■ **WORK TASK**:
Consider the listing below. Extract exactly the lines from the line containing "ABOUT THE SPLIT" to the line containing "L077.5;pecvd-02, 2;142.4;+28.2%;642.5;+145.9", both included.

■ **SOURCE DATA**:
Content starts

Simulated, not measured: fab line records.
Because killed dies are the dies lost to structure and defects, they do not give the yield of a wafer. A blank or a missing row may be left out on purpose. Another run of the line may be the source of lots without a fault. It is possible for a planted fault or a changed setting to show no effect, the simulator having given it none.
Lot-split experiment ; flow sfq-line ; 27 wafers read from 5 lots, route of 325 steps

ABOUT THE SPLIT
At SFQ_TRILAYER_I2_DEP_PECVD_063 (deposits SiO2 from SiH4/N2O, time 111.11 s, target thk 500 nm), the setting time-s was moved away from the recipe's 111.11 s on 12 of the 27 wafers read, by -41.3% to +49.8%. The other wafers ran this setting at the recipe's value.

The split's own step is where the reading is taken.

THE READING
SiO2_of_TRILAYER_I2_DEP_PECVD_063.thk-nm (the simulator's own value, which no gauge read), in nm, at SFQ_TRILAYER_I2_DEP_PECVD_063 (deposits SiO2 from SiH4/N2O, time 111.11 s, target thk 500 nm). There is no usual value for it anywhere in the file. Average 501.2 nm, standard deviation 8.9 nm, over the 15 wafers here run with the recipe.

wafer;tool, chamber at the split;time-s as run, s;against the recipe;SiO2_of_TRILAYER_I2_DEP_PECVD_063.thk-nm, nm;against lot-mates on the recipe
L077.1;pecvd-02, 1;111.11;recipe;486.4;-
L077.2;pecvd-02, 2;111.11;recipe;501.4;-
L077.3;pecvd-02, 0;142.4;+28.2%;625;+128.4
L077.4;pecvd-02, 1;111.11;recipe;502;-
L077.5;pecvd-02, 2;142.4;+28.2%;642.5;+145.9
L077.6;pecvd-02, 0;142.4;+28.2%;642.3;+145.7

Content ends

■ **EXERCISE ANSWER**:
ABOUT THE SPLIT
At SFQ_TRILAYER_I2_DEP_PECVD_063 (deposits SiO2 from SiH4/N2O, time 111.11 s, target thk 500 nm), the setting time-s was moved away from the recipe's 111.11 s on 12 of the 27 wafers read, by -41.3% to +49.8%. The other wafers ran this setting at the recipe's value.

The split's own step is where the reading is taken.

THE READING
SiO2_of_TRILAYER_I2_DEP_PECVD_063.thk-nm (the simulator's own value, which no gauge read), in nm, at SFQ_TRILAYER_I2_DEP_PECVD_063 (deposits SiO2 from SiH4/N2O, time 111.11 s, target thk 500 nm). There is no usual value for it anywhere in the file. Average 501.2 nm, standard deviation 8.9 nm, over the 15 wafers here run with the recipe.

wafer;tool, chamber at the split;time-s as run, s;against the recipe;SiO2_of_TRILAYER_I2_DEP_PECVD_063.thk-nm, nm;against lot-mates on the recipe
L077.1;pecvd-02, 1;111.11;recipe;486.4;-
L077.2;pecvd-02, 2;111.11;recipe;501.4;-
L077.3;pecvd-02, 0;142.4;+28.2%;625;+128.4
L077.4;pecvd-02, 1;111.11;recipe;502;-
L077.5;pecvd-02, 2;142.4;+28.2%;642.5;+145.9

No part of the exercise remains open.